# [Exercise]
Copy the records below word for word. Stop after the line that contains "P4: etch of".

^^^^^^^^

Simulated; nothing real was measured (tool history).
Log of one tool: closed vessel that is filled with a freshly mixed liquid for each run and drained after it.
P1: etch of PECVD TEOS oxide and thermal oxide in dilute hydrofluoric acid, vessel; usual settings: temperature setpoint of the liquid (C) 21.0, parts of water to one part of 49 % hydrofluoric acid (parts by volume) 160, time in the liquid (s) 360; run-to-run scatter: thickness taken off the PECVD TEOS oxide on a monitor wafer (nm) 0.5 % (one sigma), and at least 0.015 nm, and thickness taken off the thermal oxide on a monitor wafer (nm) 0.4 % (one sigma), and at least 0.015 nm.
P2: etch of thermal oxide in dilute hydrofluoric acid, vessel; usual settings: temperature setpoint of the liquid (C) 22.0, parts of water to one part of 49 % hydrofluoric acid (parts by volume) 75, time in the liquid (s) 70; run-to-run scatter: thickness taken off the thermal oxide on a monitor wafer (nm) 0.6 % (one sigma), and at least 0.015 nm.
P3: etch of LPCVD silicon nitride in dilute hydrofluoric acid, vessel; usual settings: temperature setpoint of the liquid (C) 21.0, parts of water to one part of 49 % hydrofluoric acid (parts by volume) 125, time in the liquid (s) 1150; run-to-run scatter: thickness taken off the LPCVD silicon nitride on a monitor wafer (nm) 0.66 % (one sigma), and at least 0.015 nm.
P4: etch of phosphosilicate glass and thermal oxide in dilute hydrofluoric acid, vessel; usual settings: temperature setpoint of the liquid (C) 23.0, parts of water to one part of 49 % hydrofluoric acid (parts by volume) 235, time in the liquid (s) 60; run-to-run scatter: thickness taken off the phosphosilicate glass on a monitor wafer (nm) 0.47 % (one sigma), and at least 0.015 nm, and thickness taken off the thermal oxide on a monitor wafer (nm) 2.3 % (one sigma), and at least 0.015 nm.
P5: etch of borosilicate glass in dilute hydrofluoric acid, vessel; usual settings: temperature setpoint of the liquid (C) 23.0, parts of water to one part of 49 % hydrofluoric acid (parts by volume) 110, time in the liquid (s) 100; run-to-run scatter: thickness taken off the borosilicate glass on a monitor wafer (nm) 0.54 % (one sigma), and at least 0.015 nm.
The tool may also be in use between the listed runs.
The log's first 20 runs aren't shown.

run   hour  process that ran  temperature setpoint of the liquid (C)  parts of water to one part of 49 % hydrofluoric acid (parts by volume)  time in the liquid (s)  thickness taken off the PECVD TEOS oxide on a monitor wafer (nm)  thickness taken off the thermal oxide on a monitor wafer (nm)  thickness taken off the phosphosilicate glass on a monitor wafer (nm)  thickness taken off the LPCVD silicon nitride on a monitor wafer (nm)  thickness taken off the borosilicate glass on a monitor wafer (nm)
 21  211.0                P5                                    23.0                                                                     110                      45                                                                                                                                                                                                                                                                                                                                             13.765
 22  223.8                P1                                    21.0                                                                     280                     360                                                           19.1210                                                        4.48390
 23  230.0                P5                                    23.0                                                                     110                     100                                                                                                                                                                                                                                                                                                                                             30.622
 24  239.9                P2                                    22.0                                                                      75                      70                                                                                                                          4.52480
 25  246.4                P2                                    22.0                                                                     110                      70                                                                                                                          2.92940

^^^^^^^^

# [Answer space]
Simulated; nothing real was measured (tool history).
Log of one tool: closed vessel that is filled with a freshly mixed liquid for each run and drained after it.
P1: etch of PECVD TEOS oxide and thermal oxide in dilute hydrofluoric acid, vessel; usual settings: temperature setpoint of the liquid (C) 21.0, parts of water to one part of 49 % hydrofluoric acid (parts by volume) 160, time in the liquid (s) 360; run-to-run scatter: thickness taken off the PECVD TEOS oxide on a monitor wafer (nm) 0.5 % (one sigma), and at least 0.015 nm, and thickness taken off the thermal oxide on a monitor wafer (nm) 0.4 % (one sigma), and at least 0.015 nm.
P2: etch of thermal oxide in dilute hydrofluoric acid, vessel; usual settings: temperature setpoint of the liquid (C) 22.0, parts of water to one part of 49 % hydrofluoric acid (parts by volume) 75, time in the liquid (s) 70; run-to-run scatter: thickness taken off the thermal oxide on a monitor wafer (nm) 0.6 % (one sigma), and at least 0.015 nm.
P3: etch of LPCVD silicon nitride in dilute hydrofluoric acid, vessel; usual settings: temperature setpoint of the liquid (C) 21.0, parts of water to one part of 49 % hydrofluoric acid (parts by volume) 125, time in the liquid (s) 1150; run-to-run scatter: thickness taken off the LPCVD silicon nitride on a monitor wafer (nm) 0.66 % (one sigma), and at least 0.015 nm.
P4: etch of phosphosilicate glass and thermal oxide in dilute hydrofluoric acid, vessel; usual settings: temperature setpoint of the liquid (C) 23.0, parts of water to one part of 49 % hydrofluoric acid (parts by volume) 235, time in the liquid (s) 60; run-to-run scatter: thickness taken off the phosphosilicate glass on a monitor wafer (nm) 0.47 % (one sigma), and at least 0.015 nm, and thickness taken off the thermal oxide on a monitor wafer (nm) 2.3 % (one sigma), and at least 0.015 nm.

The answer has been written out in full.